***** Source information
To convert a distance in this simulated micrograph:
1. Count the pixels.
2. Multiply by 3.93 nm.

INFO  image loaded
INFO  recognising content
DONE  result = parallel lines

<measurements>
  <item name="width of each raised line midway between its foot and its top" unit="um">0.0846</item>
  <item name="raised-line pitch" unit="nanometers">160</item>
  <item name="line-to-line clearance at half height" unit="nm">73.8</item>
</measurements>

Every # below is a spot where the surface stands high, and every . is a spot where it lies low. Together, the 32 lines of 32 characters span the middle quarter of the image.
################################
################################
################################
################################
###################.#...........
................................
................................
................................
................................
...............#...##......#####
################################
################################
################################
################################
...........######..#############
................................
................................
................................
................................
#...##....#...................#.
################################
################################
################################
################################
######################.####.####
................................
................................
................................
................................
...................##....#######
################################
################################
**********

-- Requirement --
Nothing but the lines from the first line of the data through the line with "<measurements>" should be returned, exactly as they appear, both ends included.

-- Exercise response --
To convert a distance in this simulated micrograph:
1. Count the pixels.
2. Multiply by 3.93 nm.

INFO  image loaded
INFO  recognising content
DONE  result = parallel lines

<measurements>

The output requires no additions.